> [TASK ITEM] Every record must be written out once more, with nothing added or omitted.

> [SOURCE DATA]
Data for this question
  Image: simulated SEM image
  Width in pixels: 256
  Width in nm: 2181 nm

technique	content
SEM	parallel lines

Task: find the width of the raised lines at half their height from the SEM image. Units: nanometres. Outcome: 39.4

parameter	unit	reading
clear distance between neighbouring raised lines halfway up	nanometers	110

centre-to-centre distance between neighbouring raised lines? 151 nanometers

> [EXERCISE OUTPUT]
Data for this question
  Image: simulated SEM image
  Width in pixels: 256
  Width in nm: 2181 nm

technique	content
SEM	parallel lines

Task: find the width of the raised lines at half their height from the SEM image. Units: nanometres. Outcome: 39.4

parameter	unit	reading
clear distance between neighbouring raised lines halfway up	nanometers	110

centre-to-centre distance between neighbouring raised lines? 151 nanometers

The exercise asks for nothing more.